• _Exercise data_:
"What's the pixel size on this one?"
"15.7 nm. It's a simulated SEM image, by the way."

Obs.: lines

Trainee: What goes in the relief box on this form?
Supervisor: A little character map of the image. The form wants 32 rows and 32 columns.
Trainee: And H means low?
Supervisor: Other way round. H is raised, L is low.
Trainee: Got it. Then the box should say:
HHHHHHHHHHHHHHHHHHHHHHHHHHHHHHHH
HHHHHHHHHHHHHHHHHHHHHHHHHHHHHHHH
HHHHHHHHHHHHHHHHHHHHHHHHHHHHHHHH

• _Work request_: Set all the data down again, exactly as it reads above.

• _Exercise answer_:
"What's the pixel size on this one?"
"15.7 nm. It's a simulated SEM image, by the way."

Obs.: lines

Trainee: What goes in the relief box on this form?
Supervisor: A little character map of the image. The form wants 32 rows and 32 columns.
Trainee: And H means low?
Supervisor: Other way round. H is raised, L is low.
Trainee: Got it. Then the box should say:
HHHHHHHHHHHHHHHHHHHHHHHHHHHHHHHH
HHHHHHHHHHHHHHHHHHHHHHHHHHHHHHHH
HHHHHHHHHHHHHHHHHHHHHHHHHHHHHHHH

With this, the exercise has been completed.